--

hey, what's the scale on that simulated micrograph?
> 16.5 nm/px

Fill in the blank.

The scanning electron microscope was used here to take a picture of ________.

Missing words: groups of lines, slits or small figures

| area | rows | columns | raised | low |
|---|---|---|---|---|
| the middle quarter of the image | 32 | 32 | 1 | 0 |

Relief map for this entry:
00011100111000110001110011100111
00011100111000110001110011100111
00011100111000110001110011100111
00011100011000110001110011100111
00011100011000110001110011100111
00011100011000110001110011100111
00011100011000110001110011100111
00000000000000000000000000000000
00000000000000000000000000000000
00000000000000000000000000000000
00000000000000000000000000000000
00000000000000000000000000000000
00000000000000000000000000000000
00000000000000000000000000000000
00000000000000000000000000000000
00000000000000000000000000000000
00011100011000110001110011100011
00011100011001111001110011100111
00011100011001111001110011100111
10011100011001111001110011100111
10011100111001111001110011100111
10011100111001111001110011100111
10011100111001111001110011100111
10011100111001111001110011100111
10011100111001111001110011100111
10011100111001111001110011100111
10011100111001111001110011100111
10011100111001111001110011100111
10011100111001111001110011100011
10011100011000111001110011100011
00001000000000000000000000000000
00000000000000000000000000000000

--

What you give back must be the stretch above, starting at the line with "The scanning electron" and ending at the line with "00001000000000000000000000000000", copied exactly.

Task answer -
The scanning electron microscope was used here to take a picture of ________.

Missing words: groups of lines, slits or small figures

| area | rows | columns | raised | low |
|---|---|---|---|---|
| the middle quarter of the image | 32 | 32 | 1 | 0 |

Relief map for this entry:
00011100111000110001110011100111
00011100111000110001110011100111
00011100111000110001110011100111
00011100011000110001110011100111
00011100011000110001110011100111
00011100011000110001110011100111
00011100011000110001110011100111
00000000000000000000000000000000
00000000000000000000000000000000
00000000000000000000000000000000
00000000000000000000000000000000
00000000000000000000000000000000
00000000000000000000000000000000
00000000000000000000000000000000
00000000000000000000000000000000
00000000000000000000000000000000
00011100011000110001110011100011
00011100011001111001110011100111
00011100011001111001110011100111
10011100011001111001110011100111
10011100111001111001110011100111
10011100111001111001110011100111
10011100111001111001110011100111
10011100111001111001110011100111
10011100111001111001110011100111
10011100111001111001110011100111
10011100111001111001110011100111
10011100111001111001110011100111
10011100111001111001110011100011
10011100011000111001110011100011
00001000000000000000000000000000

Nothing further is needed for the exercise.